INFORMATION PROVIDED: Begin
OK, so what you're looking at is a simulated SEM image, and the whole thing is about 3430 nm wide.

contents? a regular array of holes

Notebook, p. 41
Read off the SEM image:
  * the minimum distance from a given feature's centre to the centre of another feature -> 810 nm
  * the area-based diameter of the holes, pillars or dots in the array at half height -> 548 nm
INFORMATION PROVIDED: End

> _REQUIRED ACTION_
Every line from the first entry to the line containing "feature -> 810 nm" should be transcribed exactly, and nothing beyond it.

> _WRITTEN SOLUTION_
OK, so what you're looking at is a simulated SEM image, and the whole thing is about 3430 nm wide.

contents? a regular array of holes

Notebook, p. 41
Read off the SEM image:
  * the minimum distance from a given feature's centre to the centre of another feature -> 810 nm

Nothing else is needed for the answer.